## WORK ITEM
Please copy out the entries below exactly, beginning with the line that contains "S4: polishing time; s" and ending with the line that contains "Bounds of the", and include nothing outside that span.

□ □ □
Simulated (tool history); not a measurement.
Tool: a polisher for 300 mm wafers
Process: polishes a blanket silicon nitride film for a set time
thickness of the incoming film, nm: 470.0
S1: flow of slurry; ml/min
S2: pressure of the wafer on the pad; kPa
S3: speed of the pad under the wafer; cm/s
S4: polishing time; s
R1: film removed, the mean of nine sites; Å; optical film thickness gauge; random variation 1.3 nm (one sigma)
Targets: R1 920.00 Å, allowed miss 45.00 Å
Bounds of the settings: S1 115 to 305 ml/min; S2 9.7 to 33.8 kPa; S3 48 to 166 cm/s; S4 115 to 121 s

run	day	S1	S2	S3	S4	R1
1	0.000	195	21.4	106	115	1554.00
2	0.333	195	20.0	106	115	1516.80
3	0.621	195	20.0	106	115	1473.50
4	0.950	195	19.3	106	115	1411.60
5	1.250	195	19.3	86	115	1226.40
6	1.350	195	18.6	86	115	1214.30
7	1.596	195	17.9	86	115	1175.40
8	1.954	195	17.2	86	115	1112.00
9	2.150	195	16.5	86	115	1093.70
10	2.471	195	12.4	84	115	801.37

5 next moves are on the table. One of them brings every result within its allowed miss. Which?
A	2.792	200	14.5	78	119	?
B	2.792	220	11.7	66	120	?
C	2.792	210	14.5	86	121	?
□ □ □

## RESPONSE BOX
S4: polishing time; s
R1: film removed, the mean of nine sites; Å; optical film thickness gauge; random variation 1.3 nm (one sigma)
Targets: R1 920.00 Å, allowed miss 45.00 Å
Bounds of the settings: S1 115 to 305 ml/min; S2 9.7 to 33.8 kPa; S3 48 to 166 cm/s; S4 115 to 121 s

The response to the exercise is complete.